--- TASK ITEM ---
The line containing "from 15 to 5: SiO2 edge to edge" marks the end: quote every line from the start of the records below through it, word for word.

◆ ◆ ◆ ◆ ◆ ◆ ◆
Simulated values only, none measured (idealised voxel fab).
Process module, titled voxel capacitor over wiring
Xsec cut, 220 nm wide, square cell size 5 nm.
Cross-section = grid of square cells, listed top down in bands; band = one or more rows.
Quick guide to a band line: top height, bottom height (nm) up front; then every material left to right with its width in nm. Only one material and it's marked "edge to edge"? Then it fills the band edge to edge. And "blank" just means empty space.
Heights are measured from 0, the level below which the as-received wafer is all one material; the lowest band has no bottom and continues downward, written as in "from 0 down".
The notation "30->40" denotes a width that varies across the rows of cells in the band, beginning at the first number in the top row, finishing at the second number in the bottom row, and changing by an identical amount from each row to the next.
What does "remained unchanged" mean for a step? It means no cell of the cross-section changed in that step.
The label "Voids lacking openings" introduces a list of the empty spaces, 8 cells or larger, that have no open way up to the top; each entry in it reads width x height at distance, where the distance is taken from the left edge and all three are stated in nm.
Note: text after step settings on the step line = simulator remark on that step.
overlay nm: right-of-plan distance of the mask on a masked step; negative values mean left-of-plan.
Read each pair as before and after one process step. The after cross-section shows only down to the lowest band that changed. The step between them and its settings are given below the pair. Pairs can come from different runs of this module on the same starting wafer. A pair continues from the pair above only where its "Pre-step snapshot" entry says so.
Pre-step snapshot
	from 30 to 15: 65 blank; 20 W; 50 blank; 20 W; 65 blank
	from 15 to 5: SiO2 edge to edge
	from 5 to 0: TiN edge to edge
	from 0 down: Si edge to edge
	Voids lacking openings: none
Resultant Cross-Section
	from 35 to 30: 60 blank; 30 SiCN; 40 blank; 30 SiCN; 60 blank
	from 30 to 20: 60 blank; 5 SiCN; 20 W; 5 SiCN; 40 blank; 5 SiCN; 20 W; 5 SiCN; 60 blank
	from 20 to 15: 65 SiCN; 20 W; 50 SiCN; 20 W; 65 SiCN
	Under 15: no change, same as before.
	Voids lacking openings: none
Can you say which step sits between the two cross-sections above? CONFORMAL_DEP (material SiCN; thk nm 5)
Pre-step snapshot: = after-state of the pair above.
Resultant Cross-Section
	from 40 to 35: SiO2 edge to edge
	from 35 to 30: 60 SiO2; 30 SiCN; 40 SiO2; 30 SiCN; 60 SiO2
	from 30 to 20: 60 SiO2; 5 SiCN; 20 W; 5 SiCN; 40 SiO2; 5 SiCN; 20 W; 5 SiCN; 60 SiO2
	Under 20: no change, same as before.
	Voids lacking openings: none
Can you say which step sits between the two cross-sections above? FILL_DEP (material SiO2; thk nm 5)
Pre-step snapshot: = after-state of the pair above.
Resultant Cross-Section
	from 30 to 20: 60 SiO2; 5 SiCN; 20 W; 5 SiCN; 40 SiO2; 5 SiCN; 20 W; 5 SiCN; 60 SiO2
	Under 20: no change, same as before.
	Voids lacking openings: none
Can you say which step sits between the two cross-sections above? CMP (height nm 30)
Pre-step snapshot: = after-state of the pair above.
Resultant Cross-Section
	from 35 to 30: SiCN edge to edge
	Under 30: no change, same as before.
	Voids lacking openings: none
◆ ◆ ◆ ◆ ◆ ◆ ◆

--- ANSWER SECTION ---
Simulated values only, none measured (idealised voxel fab).
Process module, titled voxel capacitor over wiring
Xsec cut, 220 nm wide, square cell size 5 nm.
Cross-section = grid of square cells, listed top down in bands; band = one or more rows.
Quick guide to a band line: top height, bottom height (nm) up front; then every material left to right with its width in nm. Only one material and it's marked "edge to edge"? Then it fills the band edge to edge. And "blank" just means empty space.
Heights are measured from 0, the level below which the as-received wafer is all one material; the lowest band has no bottom and continues downward, written as in "from 0 down".
The notation "30->40" denotes a width that varies across the rows of cells in the band, beginning at the first number in the top row, finishing at the second number in the bottom row, and changing by an identical amount from each row to the next.
What does "remained unchanged" mean for a step? It means no cell of the cross-section changed in that step.
The label "Voids lacking openings" introduces a list of the empty spaces, 8 cells or larger, that have no open way up to the top; each entry in it reads width x height at distance, where the distance is taken from the left edge and all three are stated in nm.
Note: text after step settings on the step line = simulator remark on that step.
overlay nm: right-of-plan distance of the mask on a masked step; negative values mean left-of-plan.
Read each pair as before and after one process step. The after cross-section shows only down to the lowest band that changed. The step between them and its settings are given below the pair. Pairs can come from different runs of this module on the same starting wafer. A pair continues from the pair above only where its "Pre-step snapshot" entry says so.
Pre-step snapshot
	from 30 to 15: 65 blank; 20 W; 50 blank; 20 W; 65 blank
	from 15 to 5: SiO2 edge to edge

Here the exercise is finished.